**REQUIRED ACTION:**
Take the entries below and print only the lines from the one with "which wafers of" through the one with "After counting, what", exactly as they stand, both ends included.

[[ DATA FOR ANALYSIS open ]]
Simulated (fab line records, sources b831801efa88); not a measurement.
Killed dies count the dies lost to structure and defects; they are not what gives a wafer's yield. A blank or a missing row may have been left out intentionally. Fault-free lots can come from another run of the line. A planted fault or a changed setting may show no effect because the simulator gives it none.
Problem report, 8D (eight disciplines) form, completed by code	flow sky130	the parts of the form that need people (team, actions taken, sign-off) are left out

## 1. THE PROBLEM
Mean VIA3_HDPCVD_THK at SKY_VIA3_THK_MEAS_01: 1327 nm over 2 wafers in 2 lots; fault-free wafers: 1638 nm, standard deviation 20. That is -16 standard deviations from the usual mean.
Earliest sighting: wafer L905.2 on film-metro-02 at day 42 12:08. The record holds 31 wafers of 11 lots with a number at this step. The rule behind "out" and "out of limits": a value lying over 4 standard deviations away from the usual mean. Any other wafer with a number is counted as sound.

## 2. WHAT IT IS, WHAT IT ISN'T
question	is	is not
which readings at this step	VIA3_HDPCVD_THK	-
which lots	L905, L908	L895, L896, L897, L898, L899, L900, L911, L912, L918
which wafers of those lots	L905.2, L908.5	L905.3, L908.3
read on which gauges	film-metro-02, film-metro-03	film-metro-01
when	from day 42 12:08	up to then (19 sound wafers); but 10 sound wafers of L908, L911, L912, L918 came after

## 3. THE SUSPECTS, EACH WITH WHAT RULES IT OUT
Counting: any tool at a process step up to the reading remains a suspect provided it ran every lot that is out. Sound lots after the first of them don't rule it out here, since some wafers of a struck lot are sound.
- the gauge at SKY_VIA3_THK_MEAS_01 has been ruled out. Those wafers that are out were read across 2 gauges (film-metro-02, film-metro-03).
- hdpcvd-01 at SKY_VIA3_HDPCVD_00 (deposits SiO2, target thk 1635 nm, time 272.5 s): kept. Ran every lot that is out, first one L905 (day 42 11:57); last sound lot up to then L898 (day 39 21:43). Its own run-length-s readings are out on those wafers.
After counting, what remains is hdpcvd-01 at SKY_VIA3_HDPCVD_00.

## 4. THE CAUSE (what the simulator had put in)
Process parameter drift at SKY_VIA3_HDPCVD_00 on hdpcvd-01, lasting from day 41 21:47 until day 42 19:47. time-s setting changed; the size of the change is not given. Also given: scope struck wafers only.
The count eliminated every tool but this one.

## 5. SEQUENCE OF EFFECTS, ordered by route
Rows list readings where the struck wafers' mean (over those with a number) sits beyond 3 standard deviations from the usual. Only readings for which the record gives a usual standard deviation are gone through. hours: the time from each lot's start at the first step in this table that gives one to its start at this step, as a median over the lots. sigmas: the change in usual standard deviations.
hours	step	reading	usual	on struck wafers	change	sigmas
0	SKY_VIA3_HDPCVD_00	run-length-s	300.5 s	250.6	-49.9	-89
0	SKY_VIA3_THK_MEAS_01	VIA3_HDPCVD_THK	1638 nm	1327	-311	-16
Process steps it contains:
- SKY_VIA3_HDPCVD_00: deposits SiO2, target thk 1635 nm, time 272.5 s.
[[ DATA FOR ANALYSIS closed ]]

**EXERCISE ANSWER:**
which wafers of those lots	L905.2, L908.5	L905.3, L908.3
read on which gauges	film-metro-02, film-metro-03	film-metro-01
when	from day 42 12:08	up to then (19 sound wafers); but 10 sound wafers of L908, L911, L912, L918 came after

## 3. THE SUSPECTS, EACH WITH WHAT RULES IT OUT
Counting: any tool at a process step up to the reading remains a suspect provided it ran every lot that is out. Sound lots after the first of them don't rule it out here, since some wafers of a struck lot are sound.
- the gauge at SKY_VIA3_THK_MEAS_01 has been ruled out. Those wafers that are out were read across 2 gauges (film-metro-02, film-metro-03).
- hdpcvd-01 at SKY_VIA3_HDPCVD_00 (deposits SiO2, target thk 1635 nm, time 272.5 s): kept. Ran every lot that is out, first one L905 (day 42 11:57); last sound lot up to then L898 (day 39 21:43). Its own run-length-s readings are out on those wafers.
After counting, what remains is hdpcvd-01 at SKY_VIA3_HDPCVD_00.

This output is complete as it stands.